BEGIN RECORD EXCERPTS

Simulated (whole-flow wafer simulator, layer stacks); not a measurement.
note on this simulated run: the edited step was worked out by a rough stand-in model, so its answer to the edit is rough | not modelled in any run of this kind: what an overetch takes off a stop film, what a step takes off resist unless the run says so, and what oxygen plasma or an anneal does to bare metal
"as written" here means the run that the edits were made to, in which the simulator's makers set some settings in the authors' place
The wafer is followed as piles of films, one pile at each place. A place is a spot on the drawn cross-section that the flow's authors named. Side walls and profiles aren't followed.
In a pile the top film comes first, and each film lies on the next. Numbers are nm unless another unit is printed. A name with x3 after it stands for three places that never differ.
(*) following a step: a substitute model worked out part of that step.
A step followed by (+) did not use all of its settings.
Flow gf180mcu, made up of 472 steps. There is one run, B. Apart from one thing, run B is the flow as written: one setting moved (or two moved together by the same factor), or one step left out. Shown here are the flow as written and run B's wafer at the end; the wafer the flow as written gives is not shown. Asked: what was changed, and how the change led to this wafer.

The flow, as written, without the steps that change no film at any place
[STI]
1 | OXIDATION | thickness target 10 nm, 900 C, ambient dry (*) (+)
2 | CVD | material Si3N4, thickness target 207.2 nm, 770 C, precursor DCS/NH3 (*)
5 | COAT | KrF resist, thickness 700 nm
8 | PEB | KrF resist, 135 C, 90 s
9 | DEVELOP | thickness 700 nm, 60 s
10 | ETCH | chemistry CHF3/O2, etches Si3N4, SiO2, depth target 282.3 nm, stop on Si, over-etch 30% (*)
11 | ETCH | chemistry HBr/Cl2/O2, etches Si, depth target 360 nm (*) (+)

END RECORD EXCERPTS

* ACTION ITEM *
Retype all of the data shown above, word for word.

* WORKED SOLUTION *
Simulated (whole-flow wafer simulator, layer stacks); not a measurement.
note on this simulated run: the edited step was worked out by a rough stand-in model, so its answer to the edit is rough | not modelled in any run of this kind: what an overetch takes off a stop film, what a step takes off resist unless the run says so, and what oxygen plasma or an anneal does to bare metal
"as written" here means the run that the edits were made to, in which the simulator's makers set some settings in the authors' place
The wafer is followed as piles of films, one pile at each place. A place is a spot on the drawn cross-section that the flow's authors named. Side walls and profiles aren't followed.
In a pile the top film comes first, and each film lies on the next. Numbers are nm unless another unit is printed. A name with x3 after it stands for three places that never differ.
(*) following a step: a substitute model worked out part of that step.
A step followed by (+) did not use all of its settings.
Flow gf180mcu, made up of 472 steps. There is one run, B. Apart from one thing, run B is the flow as written: one setting moved (or two moved together by the same factor), or one step left out. Shown here are the flow as written and run B's wafer at the end; the wafer the flow as written gives is not shown. Asked: what was changed, and how the change led to this wafer.

The flow, as written, without the steps that change no film at any place
[STI]
1 | OXIDATION | thickness target 10 nm, 900 C, ambient dry (*) (+)
2 | CVD | material Si3N4, thickness target 207.2 nm, 770 C, precursor DCS/NH3 (*)
5 | COAT | KrF resist, thickness 700 nm
8 | PEB | KrF resist, 135 C, 90 s
9 | DEVELOP | thickness 700 nm, 60 s
10 | ETCH | chemistry CHF3/O2, etches Si3N4, SiO2, depth target 282.3 nm, stop on Si, over-etch 30% (*)
11 | ETCH | chemistry HBr/Cl2/O2, etches Si, depth target 360 nm (*) (+)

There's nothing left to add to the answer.